Work request -> Print the data below exactly, but only the lines from the one containing "note on this" down to the one containing "The wafer is", inclusive.

Material supplied ->
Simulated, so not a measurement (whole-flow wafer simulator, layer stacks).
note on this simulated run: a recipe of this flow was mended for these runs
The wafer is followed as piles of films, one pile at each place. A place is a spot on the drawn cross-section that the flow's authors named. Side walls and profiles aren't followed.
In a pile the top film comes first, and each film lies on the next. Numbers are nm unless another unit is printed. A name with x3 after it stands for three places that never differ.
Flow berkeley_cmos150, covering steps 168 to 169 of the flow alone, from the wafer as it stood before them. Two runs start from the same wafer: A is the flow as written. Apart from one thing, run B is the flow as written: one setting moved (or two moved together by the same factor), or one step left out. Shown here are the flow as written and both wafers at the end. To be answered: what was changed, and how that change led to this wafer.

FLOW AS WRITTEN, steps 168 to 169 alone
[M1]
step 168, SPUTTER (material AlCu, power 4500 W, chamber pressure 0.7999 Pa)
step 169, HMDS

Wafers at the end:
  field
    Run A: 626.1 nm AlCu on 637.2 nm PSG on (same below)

Task answer ->
note on this simulated run: a recipe of this flow was mended for these runs
The wafer is followed as piles of films, one pile at each place. A place is a spot on the drawn cross-section that the flow's authors named. Side walls and profiles aren't followed.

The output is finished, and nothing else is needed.